§ Work instruction
Beginning with the first line, transcribe the entries below exactly through the line containing "thk nm 5) |", inclusive.

§ Records provided
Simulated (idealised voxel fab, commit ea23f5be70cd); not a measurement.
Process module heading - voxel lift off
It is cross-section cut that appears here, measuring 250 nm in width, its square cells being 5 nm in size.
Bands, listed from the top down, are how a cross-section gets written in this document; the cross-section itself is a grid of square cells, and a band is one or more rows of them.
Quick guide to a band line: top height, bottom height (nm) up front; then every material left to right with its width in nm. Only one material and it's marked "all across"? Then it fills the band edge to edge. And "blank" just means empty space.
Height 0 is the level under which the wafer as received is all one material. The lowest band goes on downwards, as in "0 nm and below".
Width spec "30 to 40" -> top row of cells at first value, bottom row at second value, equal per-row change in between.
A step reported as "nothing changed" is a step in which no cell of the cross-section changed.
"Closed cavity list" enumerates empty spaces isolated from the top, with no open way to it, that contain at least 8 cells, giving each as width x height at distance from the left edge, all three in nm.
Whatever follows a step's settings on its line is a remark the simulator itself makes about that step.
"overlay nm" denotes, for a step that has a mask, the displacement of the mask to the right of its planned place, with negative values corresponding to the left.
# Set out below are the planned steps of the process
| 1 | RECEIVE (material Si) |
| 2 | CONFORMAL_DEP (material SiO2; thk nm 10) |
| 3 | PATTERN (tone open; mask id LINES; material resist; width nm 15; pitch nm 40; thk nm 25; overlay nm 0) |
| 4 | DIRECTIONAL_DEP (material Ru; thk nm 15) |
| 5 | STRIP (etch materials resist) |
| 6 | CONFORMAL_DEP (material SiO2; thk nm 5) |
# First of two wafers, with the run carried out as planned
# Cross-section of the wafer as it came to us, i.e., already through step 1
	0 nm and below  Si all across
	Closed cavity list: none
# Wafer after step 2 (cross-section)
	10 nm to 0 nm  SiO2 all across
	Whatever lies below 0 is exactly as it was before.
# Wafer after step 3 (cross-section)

§ Your response
Simulated (idealised voxel fab, commit ea23f5be70cd); not a measurement.
Process module heading - voxel lift off
It is cross-section cut that appears here, measuring 250 nm in width, its square cells being 5 nm in size.
Bands, listed from the top down, are how a cross-section gets written in this document; the cross-section itself is a grid of square cells, and a band is one or more rows of them.
Quick guide to a band line: top height, bottom height (nm) up front; then every material left to right with its width in nm. Only one material and it's marked "all across"? Then it fills the band edge to edge. And "blank" just means empty space.
Height 0 is the level under which the wafer as received is all one material. The lowest band goes on downwards, as in "0 nm and below".
Width spec "30 to 40" -> top row of cells at first value, bottom row at second value, equal per-row change in between.
A step reported as "nothing changed" is a step in which no cell of the cross-section changed.
"Closed cavity list" enumerates empty spaces isolated from the top, with no open way to it, that contain at least 8 cells, giving each as width x height at distance from the left edge, all three in nm.
Whatever follows a step's settings on its line is a remark the simulator itself makes about that step.
"overlay nm" denotes, for a step that has a mask, the displacement of the mask to the right of its planned place, with negative values corresponding to the left.
# Set out below are the planned steps of the process
| 1 | RECEIVE (material Si) |
| 2 | CONFORMAL_DEP (material SiO2; thk nm 10) |
| 3 | PATTERN (tone open; mask id LINES; material resist; width nm 15; pitch nm 40; thk nm 25; overlay nm 0) |
| 4 | DIRECTIONAL_DEP (material Ru; thk nm 15) |
| 5 | STRIP (etch materials resist) |
| 6 | CONFORMAL_DEP (material SiO2; thk nm 5) |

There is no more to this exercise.